■ **EXTRACTED MATERIAL**:
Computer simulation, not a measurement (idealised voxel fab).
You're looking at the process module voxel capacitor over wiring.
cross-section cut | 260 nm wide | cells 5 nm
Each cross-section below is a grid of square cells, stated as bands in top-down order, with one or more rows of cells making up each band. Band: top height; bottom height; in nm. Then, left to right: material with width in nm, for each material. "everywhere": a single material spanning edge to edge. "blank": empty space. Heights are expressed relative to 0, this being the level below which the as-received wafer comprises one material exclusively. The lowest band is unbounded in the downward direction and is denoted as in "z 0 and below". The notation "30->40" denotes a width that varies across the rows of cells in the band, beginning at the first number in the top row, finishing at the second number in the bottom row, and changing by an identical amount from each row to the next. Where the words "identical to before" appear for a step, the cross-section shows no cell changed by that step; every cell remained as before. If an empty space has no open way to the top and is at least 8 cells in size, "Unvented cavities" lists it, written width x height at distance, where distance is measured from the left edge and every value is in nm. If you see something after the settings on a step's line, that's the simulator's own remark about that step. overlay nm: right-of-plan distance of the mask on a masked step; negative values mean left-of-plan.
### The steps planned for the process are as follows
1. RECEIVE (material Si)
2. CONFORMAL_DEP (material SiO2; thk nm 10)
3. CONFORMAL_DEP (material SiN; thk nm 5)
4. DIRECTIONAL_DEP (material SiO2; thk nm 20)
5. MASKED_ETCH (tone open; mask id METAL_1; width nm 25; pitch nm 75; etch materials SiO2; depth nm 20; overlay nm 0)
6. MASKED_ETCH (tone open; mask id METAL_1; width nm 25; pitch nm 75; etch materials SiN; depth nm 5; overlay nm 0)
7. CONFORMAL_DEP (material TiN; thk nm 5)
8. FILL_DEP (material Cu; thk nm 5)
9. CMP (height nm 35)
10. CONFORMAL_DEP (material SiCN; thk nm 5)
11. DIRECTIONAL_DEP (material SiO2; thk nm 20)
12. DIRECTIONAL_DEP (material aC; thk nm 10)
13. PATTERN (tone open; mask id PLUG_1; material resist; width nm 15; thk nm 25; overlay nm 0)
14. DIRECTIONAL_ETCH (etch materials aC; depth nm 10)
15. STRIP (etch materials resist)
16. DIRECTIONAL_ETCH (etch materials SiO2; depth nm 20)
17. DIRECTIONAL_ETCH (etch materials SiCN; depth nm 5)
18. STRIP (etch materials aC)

■ **ASSIGNED TASK**: All that belongs in the answer is the run of lines above from the line containing "8. FILL_DEP (material Cu; thk nm 5)" through the line containing "17. DIRECTIONAL_ETCH (etch", exactly as written.

■ **TASK OUTPUT**:
8. FILL_DEP (material Cu; thk nm 5)
9. CMP (height nm 35)
10. CONFORMAL_DEP (material SiCN; thk nm 5)
11. DIRECTIONAL_DEP (material SiO2; thk nm 20)
12. DIRECTIONAL_DEP (material aC; thk nm 10)
13. PATTERN (tone open; mask id PLUG_1; material resist; width nm 15; thk nm 25; overlay nm 0)
14. DIRECTIONAL_ETCH (etch materials aC; depth nm 10)
15. STRIP (etch materials resist)
16. DIRECTIONAL_ETCH (etch materials SiO2; depth nm 20)
17. DIRECTIONAL_ETCH (etch materials SiCN; depth nm 5)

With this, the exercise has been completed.